» **Information shown**
<<<<

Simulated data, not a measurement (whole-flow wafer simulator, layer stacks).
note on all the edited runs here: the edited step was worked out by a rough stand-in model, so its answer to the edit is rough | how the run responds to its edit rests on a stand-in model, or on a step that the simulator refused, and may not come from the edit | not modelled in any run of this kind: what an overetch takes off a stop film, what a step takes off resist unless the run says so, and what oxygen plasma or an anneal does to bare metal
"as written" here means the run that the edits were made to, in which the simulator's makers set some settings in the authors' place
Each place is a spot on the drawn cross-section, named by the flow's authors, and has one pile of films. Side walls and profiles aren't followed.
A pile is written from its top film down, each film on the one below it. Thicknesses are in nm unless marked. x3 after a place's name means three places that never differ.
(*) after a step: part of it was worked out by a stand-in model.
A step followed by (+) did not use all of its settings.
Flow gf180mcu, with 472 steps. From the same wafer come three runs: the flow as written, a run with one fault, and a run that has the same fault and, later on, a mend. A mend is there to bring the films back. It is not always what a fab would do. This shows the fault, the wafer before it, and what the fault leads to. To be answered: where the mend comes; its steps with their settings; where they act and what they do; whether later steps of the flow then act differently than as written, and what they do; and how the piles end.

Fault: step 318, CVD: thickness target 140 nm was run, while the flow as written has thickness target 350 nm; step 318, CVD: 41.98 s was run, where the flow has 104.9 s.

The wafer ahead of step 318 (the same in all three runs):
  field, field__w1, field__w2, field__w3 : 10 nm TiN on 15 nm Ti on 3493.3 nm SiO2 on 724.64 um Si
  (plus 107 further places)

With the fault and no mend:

>>>>

The records above are to be duplicated in full and exactly.

» **Exercise output**
Simulated data, not a measurement (whole-flow wafer simulator, layer stacks).
note on all the edited runs here: the edited step was worked out by a rough stand-in model, so its answer to the edit is rough | how the run responds to its edit rests on a stand-in model, or on a step that the simulator refused, and may not come from the edit | not modelled in any run of this kind: what an overetch takes off a stop film, what a step takes off resist unless the run says so, and what oxygen plasma or an anneal does to bare metal
"as written" here means the run that the edits were made to, in which the simulator's makers set some settings in the authors' place
Each place is a spot on the drawn cross-section, named by the flow's authors, and has one pile of films. Side walls and profiles aren't followed.
A pile is written from its top film down, each film on the one below it. Thicknesses are in nm unless marked. x3 after a place's name means three places that never differ.
(*) after a step: part of it was worked out by a stand-in model.
A step followed by (+) did not use all of its settings.
Flow gf180mcu, with 472 steps. From the same wafer come three runs: the flow as written, a run with one fault, and a run that has the same fault and, later on, a mend. A mend is there to bring the films back. It is not always what a fab would do. This shows the fault, the wafer before it, and what the fault leads to. To be answered: where the mend comes; its steps with their settings; where they act and what they do; whether later steps of the flow then act differently than as written, and what they do; and how the piles end.

Fault: step 318, CVD: thickness target 140 nm was run, while the flow as written has thickness target 350 nm; step 318, CVD: 41.98 s was run, where the flow has 104.9 s.

The wafer ahead of step 318 (the same in all three runs):
  field, field__w1, field__w2, field__w3 : 10 nm TiN on 15 nm Ti on 3493.3 nm SiO2 on 724.64 um Si
  (plus 107 further places)

With the fault and no mend:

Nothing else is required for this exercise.